Work instruction: Copy out the entries exactly. Print them in full.

Information given:
▼▼▼

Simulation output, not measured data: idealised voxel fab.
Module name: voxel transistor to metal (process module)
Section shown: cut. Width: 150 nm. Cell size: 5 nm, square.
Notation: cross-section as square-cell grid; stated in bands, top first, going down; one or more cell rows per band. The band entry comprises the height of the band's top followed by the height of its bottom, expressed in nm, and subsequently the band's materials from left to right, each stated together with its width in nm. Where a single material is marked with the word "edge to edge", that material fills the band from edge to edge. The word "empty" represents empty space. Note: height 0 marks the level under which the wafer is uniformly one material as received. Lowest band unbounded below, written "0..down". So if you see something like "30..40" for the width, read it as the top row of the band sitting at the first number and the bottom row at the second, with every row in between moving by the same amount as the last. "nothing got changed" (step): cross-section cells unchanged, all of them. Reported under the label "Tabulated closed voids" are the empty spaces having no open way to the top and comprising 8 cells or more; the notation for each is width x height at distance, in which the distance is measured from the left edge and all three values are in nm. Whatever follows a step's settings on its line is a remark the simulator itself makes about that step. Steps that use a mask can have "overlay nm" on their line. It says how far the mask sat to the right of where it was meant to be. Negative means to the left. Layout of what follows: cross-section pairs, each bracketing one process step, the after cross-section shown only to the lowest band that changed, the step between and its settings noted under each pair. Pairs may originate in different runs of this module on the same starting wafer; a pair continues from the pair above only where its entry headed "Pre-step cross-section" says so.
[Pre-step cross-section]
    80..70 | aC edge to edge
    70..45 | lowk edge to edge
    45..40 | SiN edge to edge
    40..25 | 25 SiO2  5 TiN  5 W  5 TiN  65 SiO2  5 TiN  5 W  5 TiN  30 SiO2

▲▲▲

Task response:
Simulation output, not measured data: idealised voxel fab.
Module name: voxel transistor to metal (process module)
Section shown: cut. Width: 150 nm. Cell size: 5 nm, square.
Notation: cross-section as square-cell grid; stated in bands, top first, going down; one or more cell rows per band. The band entry comprises the height of the band's top followed by the height of its bottom, expressed in nm, and subsequently the band's materials from left to right, each stated together with its width in nm. Where a single material is marked with the word "edge to edge", that material fills the band from edge to edge. The word "empty" represents empty space. Note: height 0 marks the level under which the wafer is uniformly one material as received. Lowest band unbounded below, written "0..down". So if you see something like "30..40" for the width, read it as the top row of the band sitting at the first number and the bottom row at the second, with every row in between moving by the same amount as the last. "nothing got changed" (step): cross-section cells unchanged, all of them. Reported under the label "Tabulated closed voids" are the empty spaces having no open way to the top and comprising 8 cells or more; the notation for each is width x height at distance, in which the distance is measured from the left edge and all three values are in nm. Whatever follows a step's settings on its line is a remark the simulator itself makes about that step. Steps that use a mask can have "overlay nm" on their line. It says how far the mask sat to the right of where it was meant to be. Negative means to the left. Layout of what follows: cross-section pairs, each bracketing one process step, the after cross-section shown only to the lowest band that changed, the step between and its settings noted under each pair. Pairs may originate in different runs of this module on the same starting wafer; a pair continues from the pair above only where its entry headed "Pre-step cross-section" says so.
[Pre-step cross-section]
    80..70 | aC edge to edge
    70..45 | lowk edge to edge
    45..40 | SiN edge to edge
    40..25 | 25 SiO2  5 TiN  5 W  5 TiN  65 SiO2  5 TiN  5 W  5 TiN  30 SiO2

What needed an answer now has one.